#### [Data shown]
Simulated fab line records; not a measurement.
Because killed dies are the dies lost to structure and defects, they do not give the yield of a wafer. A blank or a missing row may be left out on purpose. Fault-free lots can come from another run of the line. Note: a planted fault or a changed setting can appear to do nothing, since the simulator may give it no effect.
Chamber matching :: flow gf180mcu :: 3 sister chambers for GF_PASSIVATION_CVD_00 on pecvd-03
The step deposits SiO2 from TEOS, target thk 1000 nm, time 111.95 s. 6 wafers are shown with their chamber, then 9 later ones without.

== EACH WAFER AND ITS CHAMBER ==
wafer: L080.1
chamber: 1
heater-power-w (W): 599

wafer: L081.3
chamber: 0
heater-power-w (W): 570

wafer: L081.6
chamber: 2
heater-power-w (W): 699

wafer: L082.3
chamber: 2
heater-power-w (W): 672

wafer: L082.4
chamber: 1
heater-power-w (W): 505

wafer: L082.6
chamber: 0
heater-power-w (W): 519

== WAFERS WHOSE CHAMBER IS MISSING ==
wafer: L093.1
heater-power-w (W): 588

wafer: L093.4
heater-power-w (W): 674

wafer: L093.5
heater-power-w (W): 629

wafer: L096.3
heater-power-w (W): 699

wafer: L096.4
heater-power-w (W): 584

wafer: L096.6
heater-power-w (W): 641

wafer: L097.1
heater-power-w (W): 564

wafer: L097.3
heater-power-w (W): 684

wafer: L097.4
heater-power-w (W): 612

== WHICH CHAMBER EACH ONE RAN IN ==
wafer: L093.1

#### [Requirement]
Copy out the lines above word for word, stopping after the line containing "Chamber matching :: flow".

#### [Exercise output]
Simulated fab line records; not a measurement.
Because killed dies are the dies lost to structure and defects, they do not give the yield of a wafer. A blank or a missing row may be left out on purpose. Fault-free lots can come from another run of the line. Note: a planted fault or a changed setting can appear to do nothing, since the simulator may give it no effect.
Chamber matching :: flow gf180mcu :: 3 sister chambers for GF_PASSIVATION_CVD_00 on pecvd-03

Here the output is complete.